Assigned task:
Please return the whole listing, character for character.

Material supplied:
# # # # #

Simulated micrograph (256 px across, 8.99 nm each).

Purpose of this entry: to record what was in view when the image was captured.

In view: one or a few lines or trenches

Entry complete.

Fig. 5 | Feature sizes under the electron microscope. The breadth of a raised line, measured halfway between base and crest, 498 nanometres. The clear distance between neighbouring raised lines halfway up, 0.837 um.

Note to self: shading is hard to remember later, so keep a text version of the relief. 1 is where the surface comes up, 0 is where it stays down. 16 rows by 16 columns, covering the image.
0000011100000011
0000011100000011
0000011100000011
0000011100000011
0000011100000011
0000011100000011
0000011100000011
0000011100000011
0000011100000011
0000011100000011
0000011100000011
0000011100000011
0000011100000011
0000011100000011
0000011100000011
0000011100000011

# # # # #

Reply:
Simulated micrograph (256 px across, 8.99 nm each).

Purpose of this entry: to record what was in view when the image was captured.

In view: one or a few lines or trenches

Entry complete.

Fig. 5 | Feature sizes under the electron microscope. The breadth of a raised line, measured halfway between base and crest, 498 nanometres. The clear distance between neighbouring raised lines halfway up, 0.837 um.

Note to self: shading is hard to remember later, so keep a text version of the relief. 1 is where the surface comes up, 0 is where it stays down. 16 rows by 16 columns, covering the image.
0000011100000011
0000011100000011
0000011100000011
0000011100000011
0000011100000011
0000011100000011
0000011100000011
0000011100000011
0000011100000011
0000011100000011
0000011100000011
0000011100000011
0000011100000011
0000011100000011
0000011100000011
0000011100000011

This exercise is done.